Extracted data ▸
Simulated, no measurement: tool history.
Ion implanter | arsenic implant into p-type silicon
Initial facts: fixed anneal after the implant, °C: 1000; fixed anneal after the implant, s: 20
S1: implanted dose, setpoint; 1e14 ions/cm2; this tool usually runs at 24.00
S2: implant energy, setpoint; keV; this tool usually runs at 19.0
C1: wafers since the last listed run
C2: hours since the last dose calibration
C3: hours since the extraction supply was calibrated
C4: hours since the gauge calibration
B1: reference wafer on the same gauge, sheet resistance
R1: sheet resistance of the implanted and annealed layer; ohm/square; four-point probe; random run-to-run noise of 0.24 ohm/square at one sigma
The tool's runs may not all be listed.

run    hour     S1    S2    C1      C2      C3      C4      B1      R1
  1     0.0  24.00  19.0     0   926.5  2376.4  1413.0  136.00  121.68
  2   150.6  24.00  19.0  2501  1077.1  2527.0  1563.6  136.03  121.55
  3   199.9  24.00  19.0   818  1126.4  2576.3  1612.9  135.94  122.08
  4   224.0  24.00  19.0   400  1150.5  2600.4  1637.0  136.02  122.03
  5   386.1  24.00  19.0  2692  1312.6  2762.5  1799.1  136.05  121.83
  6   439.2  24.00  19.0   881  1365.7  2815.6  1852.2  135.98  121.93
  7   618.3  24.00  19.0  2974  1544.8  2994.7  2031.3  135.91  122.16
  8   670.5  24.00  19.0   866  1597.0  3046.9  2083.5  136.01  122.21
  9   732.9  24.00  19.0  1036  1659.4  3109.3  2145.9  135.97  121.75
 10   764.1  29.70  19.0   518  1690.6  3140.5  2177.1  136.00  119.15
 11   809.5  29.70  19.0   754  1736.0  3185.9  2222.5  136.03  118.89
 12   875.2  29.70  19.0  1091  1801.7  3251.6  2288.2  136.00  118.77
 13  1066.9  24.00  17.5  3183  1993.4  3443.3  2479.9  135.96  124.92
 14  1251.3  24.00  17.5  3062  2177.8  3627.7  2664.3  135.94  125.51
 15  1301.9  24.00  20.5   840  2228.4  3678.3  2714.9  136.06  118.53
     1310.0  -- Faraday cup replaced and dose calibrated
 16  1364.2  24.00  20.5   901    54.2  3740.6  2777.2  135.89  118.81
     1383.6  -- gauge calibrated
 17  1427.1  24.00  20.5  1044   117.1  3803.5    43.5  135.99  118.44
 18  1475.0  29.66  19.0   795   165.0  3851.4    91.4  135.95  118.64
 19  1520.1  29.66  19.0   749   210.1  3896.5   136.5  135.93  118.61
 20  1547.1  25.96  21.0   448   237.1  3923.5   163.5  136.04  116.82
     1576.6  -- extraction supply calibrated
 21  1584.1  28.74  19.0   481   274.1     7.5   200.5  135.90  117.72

Assigned task ▸ Word for word, restate the data above from its first line down to and including the line with "R1: sheet resistance".

Exercise output ▸
Simulated, no measurement: tool history.
Ion implanter | arsenic implant into p-type silicon
Initial facts: fixed anneal after the implant, °C: 1000; fixed anneal after the implant, s: 20
S1: implanted dose, setpoint; 1e14 ions/cm2; this tool usually runs at 24.00
S2: implant energy, setpoint; keV; this tool usually runs at 19.0
C1: wafers since the last listed run
C2: hours since the last dose calibration
C3: hours since the extraction supply was calibrated
C4: hours since the gauge calibration
B1: reference wafer on the same gauge, sheet resistance
R1: sheet resistance of the implanted and annealed layer; ohm/square; four-point probe; random run-to-run noise of 0.24 ohm/square at one sigma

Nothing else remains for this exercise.